((

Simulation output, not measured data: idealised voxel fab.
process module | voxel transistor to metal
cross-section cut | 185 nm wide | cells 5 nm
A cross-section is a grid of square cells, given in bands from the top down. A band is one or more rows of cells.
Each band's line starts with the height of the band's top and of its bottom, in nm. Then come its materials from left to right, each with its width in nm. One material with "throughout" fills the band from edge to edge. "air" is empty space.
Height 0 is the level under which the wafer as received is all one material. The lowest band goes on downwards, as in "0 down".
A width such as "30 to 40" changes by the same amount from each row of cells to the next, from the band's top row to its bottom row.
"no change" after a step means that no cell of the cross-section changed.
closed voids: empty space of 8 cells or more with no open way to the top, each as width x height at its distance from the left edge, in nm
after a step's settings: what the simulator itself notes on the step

))

**WORK ORDER:**
Give back every entry exactly, with nothing left out.

**REPLY:**
Simulation output, not measured data: idealised voxel fab.
process module | voxel transistor to metal
cross-section cut | 185 nm wide | cells 5 nm
A cross-section is a grid of square cells, given in bands from the top down. A band is one or more rows of cells.
Each band's line starts with the height of the band's top and of its bottom, in nm. Then come its materials from left to right, each with its width in nm. One material with "throughout" fills the band from edge to edge. "air" is empty space.
Height 0 is the level under which the wafer as received is all one material. The lowest band goes on downwards, as in "0 down".
A width such as "30 to 40" changes by the same amount from each row of cells to the next, from the band's top row to its bottom row.
"no change" after a step means that no cell of the cross-section changed.
closed voids: empty space of 8 cells or more with no open way to the top, each as width x height at its distance from the left edge, in nm
after a step's settings: what the simulator itself notes on the step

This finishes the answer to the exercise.